▶ _Activity_
Type out the entries again, keeping every word unchanged.

::: Dataset extract

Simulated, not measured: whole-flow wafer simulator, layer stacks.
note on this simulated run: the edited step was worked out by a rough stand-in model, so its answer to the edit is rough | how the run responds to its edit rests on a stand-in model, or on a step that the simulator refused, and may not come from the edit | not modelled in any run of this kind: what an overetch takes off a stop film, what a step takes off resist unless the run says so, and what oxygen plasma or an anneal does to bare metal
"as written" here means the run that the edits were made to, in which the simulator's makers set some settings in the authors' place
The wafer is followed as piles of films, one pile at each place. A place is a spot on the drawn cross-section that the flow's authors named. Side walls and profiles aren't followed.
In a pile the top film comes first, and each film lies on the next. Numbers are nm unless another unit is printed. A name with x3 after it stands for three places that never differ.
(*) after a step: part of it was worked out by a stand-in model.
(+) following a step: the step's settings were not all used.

::::::

▶ _Problem solution_
Simulated, not measured: whole-flow wafer simulator, layer stacks.
note on this simulated run: the edited step was worked out by a rough stand-in model, so its answer to the edit is rough | how the run responds to its edit rests on a stand-in model, or on a step that the simulator refused, and may not come from the edit | not modelled in any run of this kind: what an overetch takes off a stop film, what a step takes off resist unless the run says so, and what oxygen plasma or an anneal does to bare metal
"as written" here means the run that the edits were made to, in which the simulator's makers set some settings in the authors' place
The wafer is followed as piles of films, one pile at each place. A place is a spot on the drawn cross-section that the flow's authors named. Side walls and profiles aren't followed.
In a pile the top film comes first, and each film lies on the next. Numbers are nm unless another unit is printed. A name with x3 after it stands for three places that never differ.
(*) after a step: part of it was worked out by a stand-in model.
(+) following a step: the step's settings were not all used.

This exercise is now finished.